# [Records supplied]
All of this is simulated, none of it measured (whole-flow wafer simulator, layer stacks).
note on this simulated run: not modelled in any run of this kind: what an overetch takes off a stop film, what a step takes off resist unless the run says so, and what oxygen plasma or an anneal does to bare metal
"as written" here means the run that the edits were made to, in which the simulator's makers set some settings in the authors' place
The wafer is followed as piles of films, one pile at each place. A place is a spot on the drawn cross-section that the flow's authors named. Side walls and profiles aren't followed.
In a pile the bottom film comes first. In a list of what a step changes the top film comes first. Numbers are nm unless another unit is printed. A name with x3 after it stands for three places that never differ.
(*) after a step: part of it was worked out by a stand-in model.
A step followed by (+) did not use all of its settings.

# [Brief]
Nothing may be left out or altered: reproduce the complete listing.

# [Response area]
All of this is simulated, none of it measured (whole-flow wafer simulator, layer stacks).
note on this simulated run: not modelled in any run of this kind: what an overetch takes off a stop film, what a step takes off resist unless the run says so, and what oxygen plasma or an anneal does to bare metal
"as written" here means the run that the edits were made to, in which the simulator's makers set some settings in the authors' place
The wafer is followed as piles of films, one pile at each place. A place is a spot on the drawn cross-section that the flow's authors named. Side walls and profiles aren't followed.
In a pile the bottom film comes first. In a list of what a step changes the top film comes first. Numbers are nm unless another unit is printed. A name with x3 after it stands for three places that never differ.
(*) after a step: part of it was worked out by a stand-in model.
A step followed by (+) did not use all of its settings.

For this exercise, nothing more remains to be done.